**Work request**
Look in the material below for the line holding "The following process". Set it down exactly, with each later line up to and including the line holding "This is section".

**Extracted material**
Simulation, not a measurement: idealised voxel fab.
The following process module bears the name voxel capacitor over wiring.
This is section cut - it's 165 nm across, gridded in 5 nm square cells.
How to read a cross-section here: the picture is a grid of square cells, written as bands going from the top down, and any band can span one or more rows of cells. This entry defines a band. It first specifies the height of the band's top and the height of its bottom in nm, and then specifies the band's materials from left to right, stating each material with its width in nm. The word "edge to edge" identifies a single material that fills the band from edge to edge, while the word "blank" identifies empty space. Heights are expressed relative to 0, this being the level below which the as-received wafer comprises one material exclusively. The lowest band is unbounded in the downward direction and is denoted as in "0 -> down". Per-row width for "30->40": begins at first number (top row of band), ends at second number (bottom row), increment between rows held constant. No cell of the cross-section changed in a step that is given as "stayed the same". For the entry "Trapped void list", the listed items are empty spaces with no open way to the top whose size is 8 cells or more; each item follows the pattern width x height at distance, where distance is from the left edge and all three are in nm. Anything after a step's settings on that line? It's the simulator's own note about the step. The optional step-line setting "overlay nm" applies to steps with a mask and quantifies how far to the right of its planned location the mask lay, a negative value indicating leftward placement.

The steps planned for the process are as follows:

**Written reply**
The following process module bears the name voxel capacitor over wiring.
This is section cut - it's 165 nm across, gridded in 5 nm square cells.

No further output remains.